_Exercise_
Your answer should be the records below, repeated exactly as they stand.

============================================================

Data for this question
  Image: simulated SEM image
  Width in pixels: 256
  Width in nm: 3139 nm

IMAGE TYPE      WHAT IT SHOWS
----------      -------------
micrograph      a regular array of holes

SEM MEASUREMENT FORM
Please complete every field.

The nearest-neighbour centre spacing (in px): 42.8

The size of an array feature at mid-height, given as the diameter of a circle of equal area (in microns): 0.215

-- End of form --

============================================================

_Exercise output_
Data for this question
  Image: simulated SEM image
  Width in pixels: 256
  Width in nm: 3139 nm

IMAGE TYPE      WHAT IT SHOWS
----------      -------------
micrograph      a regular array of holes

SEM MEASUREMENT FORM
Please complete every field.

The nearest-neighbour centre spacing (in px): 42.8

The size of an array feature at mid-height, given as the diameter of a circle of equal area (in microns): 0.215

-- End of form --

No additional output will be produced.